━━━
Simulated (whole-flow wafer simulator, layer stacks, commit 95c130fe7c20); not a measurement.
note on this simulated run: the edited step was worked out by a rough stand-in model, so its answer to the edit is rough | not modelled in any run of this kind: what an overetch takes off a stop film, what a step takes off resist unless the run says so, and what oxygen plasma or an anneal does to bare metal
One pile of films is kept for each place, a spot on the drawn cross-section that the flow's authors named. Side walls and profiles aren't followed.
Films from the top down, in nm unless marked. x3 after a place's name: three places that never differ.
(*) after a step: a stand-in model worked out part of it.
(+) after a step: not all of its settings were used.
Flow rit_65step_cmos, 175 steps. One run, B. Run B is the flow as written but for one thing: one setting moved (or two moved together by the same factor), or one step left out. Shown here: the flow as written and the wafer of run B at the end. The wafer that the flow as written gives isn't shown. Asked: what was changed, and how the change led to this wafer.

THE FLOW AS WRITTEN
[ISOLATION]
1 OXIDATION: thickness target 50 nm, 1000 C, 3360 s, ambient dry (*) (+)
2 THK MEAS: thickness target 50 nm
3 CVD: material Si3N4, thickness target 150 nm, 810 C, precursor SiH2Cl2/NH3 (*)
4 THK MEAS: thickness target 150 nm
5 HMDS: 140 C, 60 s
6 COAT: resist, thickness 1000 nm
━━━

» Work task: Nothing in the entries may be left out; each line is to be output exactly.

» Exercise output:
Simulated (whole-flow wafer simulator, layer stacks, commit 95c130fe7c20); not a measurement.
note on this simulated run: the edited step was worked out by a rough stand-in model, so its answer to the edit is rough | not modelled in any run of this kind: what an overetch takes off a stop film, what a step takes off resist unless the run says so, and what oxygen plasma or an anneal does to bare metal
One pile of films is kept for each place, a spot on the drawn cross-section that the flow's authors named. Side walls and profiles aren't followed.
Films from the top down, in nm unless marked. x3 after a place's name: three places that never differ.
(*) after a step: a stand-in model worked out part of it.
(+) after a step: not all of its settings were used.
Flow rit_65step_cmos, 175 steps. One run, B. Run B is the flow as written but for one thing: one setting moved (or two moved together by the same factor), or one step left out. Shown here: the flow as written and the wafer of run B at the end. The wafer that the flow as written gives isn't shown. Asked: what was changed, and how the change led to this wafer.

THE FLOW AS WRITTEN
[ISOLATION]
1 OXIDATION: thickness target 50 nm, 1000 C, 3360 s, ambient dry (*) (+)
2 THK MEAS: thickness target 50 nm
3 CVD: material Si3N4, thickness target 150 nm, 810 C, precursor SiH2Cl2/NH3 (*)
4 THK MEAS: thickness target 150 nm
5 HMDS: 140 C, 60 s
6 COAT: resist, thickness 1000 nm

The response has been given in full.